[Start of section]

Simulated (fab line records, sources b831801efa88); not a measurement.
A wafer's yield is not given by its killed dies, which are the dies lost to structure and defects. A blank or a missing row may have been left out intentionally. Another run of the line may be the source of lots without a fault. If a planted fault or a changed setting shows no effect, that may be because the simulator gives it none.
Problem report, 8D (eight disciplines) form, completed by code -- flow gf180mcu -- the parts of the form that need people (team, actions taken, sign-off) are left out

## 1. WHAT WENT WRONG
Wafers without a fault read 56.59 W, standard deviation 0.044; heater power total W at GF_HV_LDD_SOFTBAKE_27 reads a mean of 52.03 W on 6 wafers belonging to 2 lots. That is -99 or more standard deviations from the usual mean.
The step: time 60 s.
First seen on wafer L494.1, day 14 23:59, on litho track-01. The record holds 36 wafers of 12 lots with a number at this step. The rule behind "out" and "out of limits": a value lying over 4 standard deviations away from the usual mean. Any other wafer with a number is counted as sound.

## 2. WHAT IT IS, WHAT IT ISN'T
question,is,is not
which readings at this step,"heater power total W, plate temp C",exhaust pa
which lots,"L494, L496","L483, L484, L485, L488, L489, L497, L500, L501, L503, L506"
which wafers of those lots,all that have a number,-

[End of section]

● WORK ITEM: Beginning with the first line of the listing above, print each line exactly until you have printed the line that contains "The step: time 60 s.".

● TASK SOLUTION:
Simulated (fab line records, sources b831801efa88); not a measurement.
A wafer's yield is not given by its killed dies, which are the dies lost to structure and defects. A blank or a missing row may have been left out intentionally. Another run of the line may be the source of lots without a fault. If a planted fault or a changed setting shows no effect, that may be because the simulator gives it none.
Problem report, 8D (eight disciplines) form, completed by code -- flow gf180mcu -- the parts of the form that need people (team, actions taken, sign-off) are left out

## 1. WHAT WENT WRONG
Wafers without a fault read 56.59 W, standard deviation 0.044; heater power total W at GF_HV_LDD_SOFTBAKE_27 reads a mean of 52.03 W on 6 wafers belonging to 2 lots. That is -99 or more standard deviations from the usual mean.
The step: time 60 s.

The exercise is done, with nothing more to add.